> _BRIEF_
Write out all entries word for word.

——

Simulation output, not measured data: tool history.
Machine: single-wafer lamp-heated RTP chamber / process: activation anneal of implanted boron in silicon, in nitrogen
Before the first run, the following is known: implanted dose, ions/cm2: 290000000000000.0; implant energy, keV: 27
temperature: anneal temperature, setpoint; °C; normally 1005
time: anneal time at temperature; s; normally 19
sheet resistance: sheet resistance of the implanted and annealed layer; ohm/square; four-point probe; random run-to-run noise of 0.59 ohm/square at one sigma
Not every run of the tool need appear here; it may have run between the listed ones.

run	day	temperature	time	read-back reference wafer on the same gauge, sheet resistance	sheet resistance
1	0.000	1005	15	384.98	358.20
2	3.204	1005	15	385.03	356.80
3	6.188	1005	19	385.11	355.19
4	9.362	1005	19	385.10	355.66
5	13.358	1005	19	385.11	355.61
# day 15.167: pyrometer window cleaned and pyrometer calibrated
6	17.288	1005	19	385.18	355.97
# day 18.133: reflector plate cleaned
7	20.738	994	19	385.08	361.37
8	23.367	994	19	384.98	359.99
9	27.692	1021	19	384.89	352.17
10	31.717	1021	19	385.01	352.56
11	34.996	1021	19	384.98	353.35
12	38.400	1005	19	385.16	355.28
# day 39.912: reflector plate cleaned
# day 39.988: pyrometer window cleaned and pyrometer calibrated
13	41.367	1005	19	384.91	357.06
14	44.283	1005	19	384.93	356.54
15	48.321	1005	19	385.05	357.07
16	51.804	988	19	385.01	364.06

——

> _YOUR SOLUTION_
Simulation output, not measured data: tool history.
Machine: single-wafer lamp-heated RTP chamber / process: activation anneal of implanted boron in silicon, in nitrogen
Before the first run, the following is known: implanted dose, ions/cm2: 290000000000000.0; implant energy, keV: 27
temperature: anneal temperature, setpoint; °C; normally 1005
time: anneal time at temperature; s; normally 19
sheet resistance: sheet resistance of the implanted and annealed layer; ohm/square; four-point probe; random run-to-run noise of 0.59 ohm/square at one sigma
Not every run of the tool need appear here; it may have run between the listed ones.

run	day	temperature	time	read-back reference wafer on the same gauge, sheet resistance	sheet resistance
1	0.000	1005	15	384.98	358.20
2	3.204	1005	15	385.03	356.80
3	6.188	1005	19	385.11	355.19
4	9.362	1005	19	385.10	355.66
5	13.358	1005	19	385.11	355.61
# day 15.167: pyrometer window cleaned and pyrometer calibrated
6	17.288	1005	19	385.18	355.97
# day 18.133: reflector plate cleaned
7	20.738	994	19	385.08	361.37
8	23.367	994	19	384.98	359.99
9	27.692	1021	19	384.89	352.17
10	31.717	1021	19	385.01	352.56
11	34.996	1021	19	384.98	353.35
12	38.400	1005	19	385.16	355.28
# day 39.912: reflector plate cleaned
# day 39.988: pyrometer window cleaned and pyrometer calibrated
13	41.367	1005	19	384.91	357.06
14	44.283	1005	19	384.93	356.54
15	48.321	1005	19	385.05	357.07
16	51.804	988	19	385.01	364.06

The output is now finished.